Listed entries:
════════════════

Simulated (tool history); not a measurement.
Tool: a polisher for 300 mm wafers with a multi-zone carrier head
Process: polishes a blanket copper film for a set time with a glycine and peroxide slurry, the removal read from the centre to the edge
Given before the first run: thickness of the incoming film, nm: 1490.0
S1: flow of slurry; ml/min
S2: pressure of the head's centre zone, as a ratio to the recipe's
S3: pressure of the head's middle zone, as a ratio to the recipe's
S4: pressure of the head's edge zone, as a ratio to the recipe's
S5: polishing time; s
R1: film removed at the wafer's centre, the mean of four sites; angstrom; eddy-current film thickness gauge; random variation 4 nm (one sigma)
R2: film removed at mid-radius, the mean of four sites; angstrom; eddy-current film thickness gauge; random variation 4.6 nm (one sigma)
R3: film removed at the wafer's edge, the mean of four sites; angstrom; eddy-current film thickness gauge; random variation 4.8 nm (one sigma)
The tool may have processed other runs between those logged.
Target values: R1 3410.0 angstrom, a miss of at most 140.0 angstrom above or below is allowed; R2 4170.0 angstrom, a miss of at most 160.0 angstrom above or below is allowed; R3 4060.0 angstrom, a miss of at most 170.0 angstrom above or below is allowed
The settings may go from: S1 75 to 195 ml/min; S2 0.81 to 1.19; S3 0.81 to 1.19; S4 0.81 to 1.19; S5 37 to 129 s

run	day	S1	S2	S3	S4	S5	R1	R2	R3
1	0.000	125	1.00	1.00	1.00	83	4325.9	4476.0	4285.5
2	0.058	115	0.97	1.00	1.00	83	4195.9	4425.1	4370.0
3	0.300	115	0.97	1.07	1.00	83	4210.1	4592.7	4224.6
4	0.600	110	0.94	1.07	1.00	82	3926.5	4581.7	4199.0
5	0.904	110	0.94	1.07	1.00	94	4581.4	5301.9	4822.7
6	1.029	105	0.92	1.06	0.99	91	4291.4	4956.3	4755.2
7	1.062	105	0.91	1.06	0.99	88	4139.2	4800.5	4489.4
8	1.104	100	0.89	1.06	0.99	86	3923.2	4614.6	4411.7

════════════════

Work instruction:
Your reply should hold only the lines from the first line of the records through the one with "R2: film removed", reproduced word for word.

Answer area:
Simulated (tool history); not a measurement.
Tool: a polisher for 300 mm wafers with a multi-zone carrier head
Process: polishes a blanket copper film for a set time with a glycine and peroxide slurry, the removal read from the centre to the edge
Given before the first run: thickness of the incoming film, nm: 1490.0
S1: flow of slurry; ml/min
S2: pressure of the head's centre zone, as a ratio to the recipe's
S3: pressure of the head's middle zone, as a ratio to the recipe's
S4: pressure of the head's edge zone, as a ratio to the recipe's
S5: polishing time; s
R1: film removed at the wafer's centre, the mean of four sites; angstrom; eddy-current film thickness gauge; random variation 4 nm (one sigma)
R2: film removed at mid-radius, the mean of four sites; angstrom; eddy-current film thickness gauge; random variation 4.6 nm (one sigma)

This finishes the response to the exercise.